— Required action —
Would you print the material exactly, starting at its first line and ending at the line holding "# hour 53.4: chamber C: thermometer replaced"?

— Given information —
»»

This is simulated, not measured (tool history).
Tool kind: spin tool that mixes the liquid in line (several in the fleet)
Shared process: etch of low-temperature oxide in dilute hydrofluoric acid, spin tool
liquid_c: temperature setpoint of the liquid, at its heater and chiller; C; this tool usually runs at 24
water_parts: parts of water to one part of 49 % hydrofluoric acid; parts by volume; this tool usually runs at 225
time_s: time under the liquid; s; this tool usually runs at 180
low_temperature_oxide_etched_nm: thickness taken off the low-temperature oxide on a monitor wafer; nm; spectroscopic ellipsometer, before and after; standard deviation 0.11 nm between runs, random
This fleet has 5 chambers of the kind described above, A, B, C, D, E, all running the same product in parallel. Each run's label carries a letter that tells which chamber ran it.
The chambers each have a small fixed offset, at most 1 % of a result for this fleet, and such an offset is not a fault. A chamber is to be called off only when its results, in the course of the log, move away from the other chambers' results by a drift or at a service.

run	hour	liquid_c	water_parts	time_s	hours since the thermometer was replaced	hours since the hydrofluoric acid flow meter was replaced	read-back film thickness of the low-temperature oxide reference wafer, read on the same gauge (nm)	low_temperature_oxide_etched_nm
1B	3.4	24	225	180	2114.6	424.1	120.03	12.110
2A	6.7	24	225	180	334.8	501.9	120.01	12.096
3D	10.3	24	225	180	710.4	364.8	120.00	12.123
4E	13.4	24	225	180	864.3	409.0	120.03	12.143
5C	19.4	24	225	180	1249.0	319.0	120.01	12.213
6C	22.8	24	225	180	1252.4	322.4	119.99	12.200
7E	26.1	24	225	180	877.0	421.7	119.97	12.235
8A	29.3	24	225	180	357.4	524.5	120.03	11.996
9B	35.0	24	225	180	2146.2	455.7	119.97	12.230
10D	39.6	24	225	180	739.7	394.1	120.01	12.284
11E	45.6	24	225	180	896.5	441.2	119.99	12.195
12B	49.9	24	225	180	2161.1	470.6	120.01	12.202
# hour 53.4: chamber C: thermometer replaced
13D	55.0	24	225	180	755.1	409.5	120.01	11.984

««

— Written response —
This is simulated, not measured (tool history).
Tool kind: spin tool that mixes the liquid in line (several in the fleet)
Shared process: etch of low-temperature oxide in dilute hydrofluoric acid, spin tool
liquid_c: temperature setpoint of the liquid, at its heater and chiller; C; this tool usually runs at 24
water_parts: parts of water to one part of 49 % hydrofluoric acid; parts by volume; this tool usually runs at 225
time_s: time under the liquid; s; this tool usually runs at 180
low_temperature_oxide_etched_nm: thickness taken off the low-temperature oxide on a monitor wafer; nm; spectroscopic ellipsometer, before and after; standard deviation 0.11 nm between runs, random
This fleet has 5 chambers of the kind described above, A, B, C, D, E, all running the same product in parallel. Each run's label carries a letter that tells which chamber ran it.
The chambers each have a small fixed offset, at most 1 % of a result for this fleet, and such an offset is not a fault. A chamber is to be called off only when its results, in the course of the log, move away from the other chambers' results by a drift or at a service.

run	hour	liquid_c	water_parts	time_s	hours since the thermometer was replaced	hours since the hydrofluoric acid flow meter was replaced	read-back film thickness of the low-temperature oxide reference wafer, read on the same gauge (nm)	low_temperature_oxide_etched_nm
1B	3.4	24	225	180	2114.6	424.1	120.03	12.110
2A	6.7	24	225	180	334.8	501.9	120.01	12.096
3D	10.3	24	225	180	710.4	364.8	120.00	12.123
4E	13.4	24	225	180	864.3	409.0	120.03	12.143
5C	19.4	24	225	180	1249.0	319.0	120.01	12.213
6C	22.8	24	225	180	1252.4	322.4	119.99	12.200
7E	26.1	24	225	180	877.0	421.7	119.97	12.235
8A	29.3	24	225	180	357.4	524.5	120.03	11.996
9B	35.0	24	225	180	2146.2	455.7	119.97	12.230
10D	39.6	24	225	180	739.7	394.1	120.01	12.284
11E	45.6	24	225	180	896.5	441.2	119.99	12.195
12B	49.9	24	225	180	2161.1	470.6	120.01	12.202
# hour 53.4: chamber C: thermometer replaced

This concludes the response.